**Work task**: In full and without changes, output the data.

**Extracted material**:
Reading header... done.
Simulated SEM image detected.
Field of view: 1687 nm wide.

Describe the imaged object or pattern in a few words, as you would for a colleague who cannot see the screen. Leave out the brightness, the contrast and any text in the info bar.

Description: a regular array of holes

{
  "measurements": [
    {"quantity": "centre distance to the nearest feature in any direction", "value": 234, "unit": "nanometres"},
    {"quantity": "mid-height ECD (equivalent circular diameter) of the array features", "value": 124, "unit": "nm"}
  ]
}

**Reply**:
Reading header... done.
Simulated SEM image detected.
Field of view: 1687 nm wide.

Describe the imaged object or pattern in a few words, as you would for a colleague who cannot see the screen. Leave out the brightness, the contrast and any text in the info bar.

Description: a regular array of holes

{
  "measurements": [
    {"quantity": "centre distance to the nearest feature in any direction", "value": 234, "unit": "nanometres"},
    {"quantity": "mid-height ECD (equivalent circular diameter) of the array features", "value": 124, "unit": "nm"}
  ]
}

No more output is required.